- Task item -
Return all of the data exactly as given.

- Data records -
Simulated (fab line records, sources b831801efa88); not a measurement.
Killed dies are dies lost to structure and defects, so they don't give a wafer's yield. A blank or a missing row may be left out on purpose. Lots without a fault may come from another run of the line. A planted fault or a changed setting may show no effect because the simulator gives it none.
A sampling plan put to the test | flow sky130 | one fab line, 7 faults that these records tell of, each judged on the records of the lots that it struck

- Exercise result -
Simulated (fab line records, sources b831801efa88); not a measurement.
Killed dies are dies lost to structure and defects, so they don't give a wafer's yield. A blank or a missing row may be left out on purpose. Lots without a fault may come from another run of the line. A planted fault or a changed setting may show no effect because the simulator gives it none.
A sampling plan put to the test | flow sky130 | one fab line, 7 faults that these records tell of, each judged on the records of the lots that it struck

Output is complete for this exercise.